Available data below:

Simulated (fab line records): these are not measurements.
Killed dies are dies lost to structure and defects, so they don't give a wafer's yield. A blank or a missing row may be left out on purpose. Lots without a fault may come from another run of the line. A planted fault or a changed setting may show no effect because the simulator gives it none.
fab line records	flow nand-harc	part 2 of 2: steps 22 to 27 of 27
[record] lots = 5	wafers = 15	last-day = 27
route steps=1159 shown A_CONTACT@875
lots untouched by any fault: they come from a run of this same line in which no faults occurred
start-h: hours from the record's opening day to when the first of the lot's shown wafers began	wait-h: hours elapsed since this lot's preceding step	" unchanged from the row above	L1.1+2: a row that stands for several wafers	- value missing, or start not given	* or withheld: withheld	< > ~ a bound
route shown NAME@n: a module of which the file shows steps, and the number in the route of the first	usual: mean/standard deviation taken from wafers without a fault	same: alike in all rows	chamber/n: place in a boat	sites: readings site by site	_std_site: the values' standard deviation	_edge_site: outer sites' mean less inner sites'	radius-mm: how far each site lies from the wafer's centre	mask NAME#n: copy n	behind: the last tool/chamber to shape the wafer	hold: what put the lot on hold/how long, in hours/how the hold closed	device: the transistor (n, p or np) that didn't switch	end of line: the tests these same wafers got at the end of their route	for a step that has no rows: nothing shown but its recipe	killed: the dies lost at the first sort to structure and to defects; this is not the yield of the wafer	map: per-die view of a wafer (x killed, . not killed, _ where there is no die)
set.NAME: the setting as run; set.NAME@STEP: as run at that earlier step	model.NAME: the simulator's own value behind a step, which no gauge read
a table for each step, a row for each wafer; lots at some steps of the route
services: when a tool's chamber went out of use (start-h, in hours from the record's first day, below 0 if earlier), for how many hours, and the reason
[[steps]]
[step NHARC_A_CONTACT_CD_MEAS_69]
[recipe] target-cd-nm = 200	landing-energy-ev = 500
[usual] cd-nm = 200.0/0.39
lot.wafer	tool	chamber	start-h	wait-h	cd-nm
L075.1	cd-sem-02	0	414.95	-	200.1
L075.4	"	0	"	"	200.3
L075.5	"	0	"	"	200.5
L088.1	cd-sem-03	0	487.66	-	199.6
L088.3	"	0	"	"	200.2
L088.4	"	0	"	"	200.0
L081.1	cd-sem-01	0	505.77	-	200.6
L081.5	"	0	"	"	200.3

End of Available data.

> **Work item**
Each line from the top of the material above through the line with "lots untouched by" must be echoed exactly, and no other line.

> **Exercise result**
Simulated (fab line records): these are not measurements.
Killed dies are dies lost to structure and defects, so they don't give a wafer's yield. A blank or a missing row may be left out on purpose. Lots without a fault may come from another run of the line. A planted fault or a changed setting may show no effect because the simulator gives it none.
fab line records	flow nand-harc	part 2 of 2: steps 22 to 27 of 27
[record] lots = 5	wafers = 15	last-day = 27
route steps=1159 shown A_CONTACT@875
lots untouched by any fault: they come from a run of this same line in which no faults occurred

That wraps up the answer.